◆ Exercise ◆
Give back the full material exactly. Omit no line.

== Segment start ==
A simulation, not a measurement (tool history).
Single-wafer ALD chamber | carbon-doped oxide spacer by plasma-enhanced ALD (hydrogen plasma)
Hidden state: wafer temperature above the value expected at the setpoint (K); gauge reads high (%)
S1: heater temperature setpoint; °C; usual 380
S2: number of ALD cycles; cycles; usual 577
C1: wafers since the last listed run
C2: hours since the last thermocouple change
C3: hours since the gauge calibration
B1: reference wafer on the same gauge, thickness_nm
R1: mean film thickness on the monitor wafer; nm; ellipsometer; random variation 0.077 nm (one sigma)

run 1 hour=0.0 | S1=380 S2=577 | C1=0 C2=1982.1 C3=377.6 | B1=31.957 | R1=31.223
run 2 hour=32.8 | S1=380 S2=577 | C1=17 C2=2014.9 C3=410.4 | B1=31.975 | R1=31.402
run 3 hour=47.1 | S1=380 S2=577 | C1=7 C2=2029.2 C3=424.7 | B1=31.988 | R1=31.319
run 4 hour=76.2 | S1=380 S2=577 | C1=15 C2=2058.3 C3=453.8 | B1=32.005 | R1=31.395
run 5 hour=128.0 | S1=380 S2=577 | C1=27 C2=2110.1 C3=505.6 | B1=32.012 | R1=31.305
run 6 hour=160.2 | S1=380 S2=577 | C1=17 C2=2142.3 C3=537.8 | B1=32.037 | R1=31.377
== Segment end ==

◆ Expected answer ◆
A simulation, not a measurement (tool history).
Single-wafer ALD chamber | carbon-doped oxide spacer by plasma-enhanced ALD (hydrogen plasma)
Hidden state: wafer temperature above the value expected at the setpoint (K); gauge reads high (%)
S1: heater temperature setpoint; °C; usual 380
S2: number of ALD cycles; cycles; usual 577
C1: wafers since the last listed run
C2: hours since the last thermocouple change
C3: hours since the gauge calibration
B1: reference wafer on the same gauge, thickness_nm
R1: mean film thickness on the monitor wafer; nm; ellipsometer; random variation 0.077 nm (one sigma)

run 1 hour=0.0 | S1=380 S2=577 | C1=0 C2=1982.1 C3=377.6 | B1=31.957 | R1=31.223
run 2 hour=32.8 | S1=380 S2=577 | C1=17 C2=2014.9 C3=410.4 | B1=31.975 | R1=31.402
run 3 hour=47.1 | S1=380 S2=577 | C1=7 C2=2029.2 C3=424.7 | B1=31.988 | R1=31.319
run 4 hour=76.2 | S1=380 S2=577 | C1=15 C2=2058.3 C3=453.8 | B1=32.005 | R1=31.395
run 5 hour=128.0 | S1=380 S2=577 | C1=27 C2=2110.1 C3=505.6 | B1=32.012 | R1=31.305
run 6 hour=160.2 | S1=380 S2=577 | C1=17 C2=2142.3 C3=537.8 | B1=32.037 | R1=31.377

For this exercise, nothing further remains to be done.